****************

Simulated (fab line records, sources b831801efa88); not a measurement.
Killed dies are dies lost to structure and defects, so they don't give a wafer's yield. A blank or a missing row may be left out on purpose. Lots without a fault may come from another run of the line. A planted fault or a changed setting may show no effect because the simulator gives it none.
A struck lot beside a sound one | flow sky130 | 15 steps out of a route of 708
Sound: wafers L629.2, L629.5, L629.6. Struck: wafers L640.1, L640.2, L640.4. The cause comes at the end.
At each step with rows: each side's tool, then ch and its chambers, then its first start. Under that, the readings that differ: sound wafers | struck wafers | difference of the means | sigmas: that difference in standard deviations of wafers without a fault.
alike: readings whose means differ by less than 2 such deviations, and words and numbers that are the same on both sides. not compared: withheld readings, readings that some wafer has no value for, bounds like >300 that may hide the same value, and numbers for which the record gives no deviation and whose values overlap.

****************

_REQUIREMENT_
Given the records above, reproduce precisely and only the lines between the line holding "Killed dies are" and the line holding "A struck lot", inclusive.

_WORKED SOLUTION_
Killed dies are dies lost to structure and defects, so they don't give a wafer's yield. A blank or a missing row may be left out on purpose. Lots without a fault may come from another run of the line. A planted fault or a changed setting may show no effect because the simulator gives it none.
A struck lot beside a sound one | flow sky130 | 15 steps out of a route of 708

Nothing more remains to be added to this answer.